**Supplied entries:**
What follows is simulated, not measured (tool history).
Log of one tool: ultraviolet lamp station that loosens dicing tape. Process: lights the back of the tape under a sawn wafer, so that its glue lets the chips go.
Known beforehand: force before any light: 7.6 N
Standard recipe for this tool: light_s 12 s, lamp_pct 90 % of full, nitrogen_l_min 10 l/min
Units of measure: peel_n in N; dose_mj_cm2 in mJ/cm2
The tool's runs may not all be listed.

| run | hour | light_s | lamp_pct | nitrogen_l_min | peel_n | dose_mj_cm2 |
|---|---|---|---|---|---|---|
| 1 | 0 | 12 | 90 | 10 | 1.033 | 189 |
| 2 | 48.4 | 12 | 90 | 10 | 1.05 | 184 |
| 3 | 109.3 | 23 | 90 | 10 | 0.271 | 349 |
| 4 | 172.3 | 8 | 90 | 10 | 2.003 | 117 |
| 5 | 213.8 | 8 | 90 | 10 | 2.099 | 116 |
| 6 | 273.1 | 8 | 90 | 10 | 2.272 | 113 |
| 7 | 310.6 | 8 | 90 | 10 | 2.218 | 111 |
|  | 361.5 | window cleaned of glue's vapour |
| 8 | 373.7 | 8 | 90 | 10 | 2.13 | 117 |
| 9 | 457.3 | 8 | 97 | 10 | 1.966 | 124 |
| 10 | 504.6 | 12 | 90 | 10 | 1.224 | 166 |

**Work task:**
Retype each of the records, word for word, with nothing added or dropped.

**Written answer:**
What follows is simulated, not measured (tool history).
Log of one tool: ultraviolet lamp station that loosens dicing tape. Process: lights the back of the tape under a sawn wafer, so that its glue lets the chips go.
Known beforehand: force before any light: 7.6 N
Standard recipe for this tool: light_s 12 s, lamp_pct 90 % of full, nitrogen_l_min 10 l/min
Units of measure: peel_n in N; dose_mj_cm2 in mJ/cm2
The tool's runs may not all be listed.

| run | hour | light_s | lamp_pct | nitrogen_l_min | peel_n | dose_mj_cm2 |
|---|---|---|---|---|---|---|
| 1 | 0 | 12 | 90 | 10 | 1.033 | 189 |
| 2 | 48.4 | 12 | 90 | 10 | 1.05 | 184 |
| 3 | 109.3 | 23 | 90 | 10 | 0.271 | 349 |
| 4 | 172.3 | 8 | 90 | 10 | 2.003 | 117 |
| 5 | 213.8 | 8 | 90 | 10 | 2.099 | 116 |
| 6 | 273.1 | 8 | 90 | 10 | 2.272 | 113 |
| 7 | 310.6 | 8 | 90 | 10 | 2.218 | 111 |
|  | 361.5 | window cleaned of glue's vapour |
| 8 | 373.7 | 8 | 90 | 10 | 2.13 | 117 |
| 9 | 457.3 | 8 | 97 | 10 | 1.966 | 124 |
| 10 | 504.6 | 12 | 90 | 10 | 1.224 | 166 |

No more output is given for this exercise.